*** Begin section ***

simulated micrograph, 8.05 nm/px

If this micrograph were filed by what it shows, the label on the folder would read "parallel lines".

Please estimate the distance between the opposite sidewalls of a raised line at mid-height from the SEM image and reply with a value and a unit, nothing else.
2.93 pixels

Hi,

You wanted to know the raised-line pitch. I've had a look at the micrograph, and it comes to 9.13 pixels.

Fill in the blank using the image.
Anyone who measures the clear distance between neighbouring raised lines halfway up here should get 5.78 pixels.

*** End section ***

REQUIREMENT: Extract the complete data, matching each line exactly.

EXERCISE ANSWER:
simulated micrograph, 8.05 nm/px

If this micrograph were filed by what it shows, the label on the folder would read "parallel lines".

Please estimate the distance between the opposite sidewalls of a raised line at mid-height from the SEM image and reply with a value and a unit, nothing else.
2.93 pixels

Hi,

You wanted to know the raised-line pitch. I've had a look at the micrograph, and it comes to 9.13 pixels.

Fill in the blank using the image.
Anyone who measures the clear distance between neighbouring raised lines halfway up here should get 5.78 pixels.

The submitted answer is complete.